SUPPLIED MATERIAL:
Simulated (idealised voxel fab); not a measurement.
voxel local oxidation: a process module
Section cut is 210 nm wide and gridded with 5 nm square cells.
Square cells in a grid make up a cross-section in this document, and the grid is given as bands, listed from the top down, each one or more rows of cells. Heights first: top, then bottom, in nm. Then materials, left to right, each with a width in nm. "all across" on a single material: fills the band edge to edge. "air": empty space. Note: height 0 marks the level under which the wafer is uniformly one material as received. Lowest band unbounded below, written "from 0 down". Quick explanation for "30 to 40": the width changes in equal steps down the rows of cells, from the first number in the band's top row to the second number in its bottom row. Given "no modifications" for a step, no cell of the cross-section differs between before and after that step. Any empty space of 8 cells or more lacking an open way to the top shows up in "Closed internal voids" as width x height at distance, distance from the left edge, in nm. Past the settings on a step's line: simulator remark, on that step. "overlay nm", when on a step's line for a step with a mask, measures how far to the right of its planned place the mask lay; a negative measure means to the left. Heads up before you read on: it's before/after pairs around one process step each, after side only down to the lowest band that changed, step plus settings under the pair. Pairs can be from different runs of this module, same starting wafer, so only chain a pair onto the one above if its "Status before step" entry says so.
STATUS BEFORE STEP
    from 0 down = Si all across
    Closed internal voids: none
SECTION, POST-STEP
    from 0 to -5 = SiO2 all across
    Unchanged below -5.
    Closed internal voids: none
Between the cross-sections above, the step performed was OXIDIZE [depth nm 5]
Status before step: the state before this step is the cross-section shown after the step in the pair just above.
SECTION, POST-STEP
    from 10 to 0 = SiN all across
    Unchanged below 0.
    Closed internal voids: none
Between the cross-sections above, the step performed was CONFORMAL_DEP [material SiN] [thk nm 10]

WORK ORDER: What is needed is a word-for-word copy of the records above, from the first line through the line that contains "Unchanged below -5.".

YOUR SOLUTION:
Simulated (idealised voxel fab); not a measurement.
voxel local oxidation: a process module
Section cut is 210 nm wide and gridded with 5 nm square cells.
Square cells in a grid make up a cross-section in this document, and the grid is given as bands, listed from the top down, each one or more rows of cells. Heights first: top, then bottom, in nm. Then materials, left to right, each with a width in nm. "all across" on a single material: fills the band edge to edge. "air": empty space. Note: height 0 marks the level under which the wafer is uniformly one material as received. Lowest band unbounded below, written "from 0 down". Quick explanation for "30 to 40": the width changes in equal steps down the rows of cells, from the first number in the band's top row to the second number in its bottom row. Given "no modifications" for a step, no cell of the cross-section differs between before and after that step. Any empty space of 8 cells or more lacking an open way to the top shows up in "Closed internal voids" as width x height at distance, distance from the left edge, in nm. Past the settings on a step's line: simulator remark, on that step. "overlay nm", when on a step's line for a step with a mask, measures how far to the right of its planned place the mask lay; a negative measure means to the left. Heads up before you read on: it's before/after pairs around one process step each, after side only down to the lowest band that changed, step plus settings under the pair. Pairs can be from different runs of this module, same starting wafer, so only chain a pair onto the one above if its "Status before step" entry says so.
STATUS BEFORE STEP
    from 0 down = Si all across
    Closed internal voids: none
SECTION, POST-STEP
    from 0 to -5 = SiO2 all across
    Unchanged below -5.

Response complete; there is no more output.